• _SUPPLIED DATA_:
[Start of section]

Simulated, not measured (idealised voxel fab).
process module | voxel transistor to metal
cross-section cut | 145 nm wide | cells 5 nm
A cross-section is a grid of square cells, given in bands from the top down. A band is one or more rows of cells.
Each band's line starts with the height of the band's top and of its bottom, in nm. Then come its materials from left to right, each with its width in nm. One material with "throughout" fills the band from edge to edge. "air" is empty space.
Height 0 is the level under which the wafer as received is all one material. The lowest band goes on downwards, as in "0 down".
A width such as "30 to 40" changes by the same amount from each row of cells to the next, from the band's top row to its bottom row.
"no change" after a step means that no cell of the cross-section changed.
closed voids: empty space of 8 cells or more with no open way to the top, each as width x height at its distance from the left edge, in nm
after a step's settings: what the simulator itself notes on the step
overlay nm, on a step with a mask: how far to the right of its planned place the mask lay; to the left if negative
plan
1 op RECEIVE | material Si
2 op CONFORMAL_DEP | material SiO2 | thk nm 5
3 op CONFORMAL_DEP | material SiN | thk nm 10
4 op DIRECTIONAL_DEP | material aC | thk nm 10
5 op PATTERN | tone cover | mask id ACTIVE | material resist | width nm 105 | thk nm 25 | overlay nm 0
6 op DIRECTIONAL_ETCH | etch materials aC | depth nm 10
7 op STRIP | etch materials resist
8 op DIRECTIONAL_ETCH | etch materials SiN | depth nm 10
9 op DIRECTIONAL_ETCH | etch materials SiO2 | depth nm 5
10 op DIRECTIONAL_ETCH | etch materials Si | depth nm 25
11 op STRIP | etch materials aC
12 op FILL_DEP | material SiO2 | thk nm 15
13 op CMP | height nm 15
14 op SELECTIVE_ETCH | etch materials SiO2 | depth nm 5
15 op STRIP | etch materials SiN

[End of section]

• _WORK ORDER_:
Copy out all of the data. Keep every word unchanged.

• _EXERCISE SOLUTION_:
Simulated, not measured (idealised voxel fab).
process module | voxel transistor to metal
cross-section cut | 145 nm wide | cells 5 nm
A cross-section is a grid of square cells, given in bands from the top down. A band is one or more rows of cells.
Each band's line starts with the height of the band's top and of its bottom, in nm. Then come its materials from left to right, each with its width in nm. One material with "throughout" fills the band from edge to edge. "air" is empty space.
Height 0 is the level under which the wafer as received is all one material. The lowest band goes on downwards, as in "0 down".
A width such as "30 to 40" changes by the same amount from each row of cells to the next, from the band's top row to its bottom row.
"no change" after a step means that no cell of the cross-section changed.
closed voids: empty space of 8 cells or more with no open way to the top, each as width x height at its distance from the left edge, in nm
after a step's settings: what the simulator itself notes on the step
overlay nm, on a step with a mask: how far to the right of its planned place the mask lay; to the left if negative
plan
1 op RECEIVE | material Si
2 op CONFORMAL_DEP | material SiO2 | thk nm 5
3 op CONFORMAL_DEP | material SiN | thk nm 10
4 op DIRECTIONAL_DEP | material aC | thk nm 10
5 op PATTERN | tone cover | mask id ACTIVE | material resist | width nm 105 | thk nm 25 | overlay nm 0
6 op DIRECTIONAL_ETCH | etch materials aC | depth nm 10
7 op STRIP | etch materials resist
8 op DIRECTIONAL_ETCH | etch materials SiN | depth nm 10
9 op DIRECTIONAL_ETCH | etch materials SiO2 | depth nm 5
10 op DIRECTIONAL_ETCH | etch materials Si | depth nm 25
11 op STRIP | etch materials aC
12 op FILL_DEP | material SiO2 | thk nm 15
13 op CMP | height nm 15
14 op SELECTIVE_ETCH | etch materials SiO2 | depth nm 5
15 op STRIP | etch materials SiN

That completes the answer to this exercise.